_Work instruction_.
Copying exactly, give the lines in the material below from the one with "Measure heights from" to the one with "You'll sometimes find", ends included, and nothing besides.

_Provided data_.
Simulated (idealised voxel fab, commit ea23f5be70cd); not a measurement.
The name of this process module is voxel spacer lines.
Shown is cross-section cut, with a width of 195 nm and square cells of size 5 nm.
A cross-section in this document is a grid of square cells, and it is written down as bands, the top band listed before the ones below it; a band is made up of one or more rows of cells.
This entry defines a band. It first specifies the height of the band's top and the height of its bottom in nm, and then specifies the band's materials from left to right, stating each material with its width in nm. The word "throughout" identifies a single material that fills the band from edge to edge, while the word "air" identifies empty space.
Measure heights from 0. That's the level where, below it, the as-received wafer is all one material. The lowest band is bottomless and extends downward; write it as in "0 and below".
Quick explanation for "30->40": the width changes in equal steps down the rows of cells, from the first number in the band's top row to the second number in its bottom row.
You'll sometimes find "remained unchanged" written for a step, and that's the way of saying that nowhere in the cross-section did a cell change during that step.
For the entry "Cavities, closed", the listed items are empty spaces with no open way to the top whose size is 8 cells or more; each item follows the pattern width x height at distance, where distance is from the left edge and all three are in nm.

_Expected answer_.
Measure heights from 0. That's the level where, below it, the as-received wafer is all one material. The lowest band is bottomless and extends downward; write it as in "0 and below".
Quick explanation for "30->40": the width changes in equal steps down the rows of cells, from the first number in the band's top row to the second number in its bottom row.
You'll sometimes find "remained unchanged" written for a step, and that's the way of saying that nowhere in the cross-section did a cell change during that step.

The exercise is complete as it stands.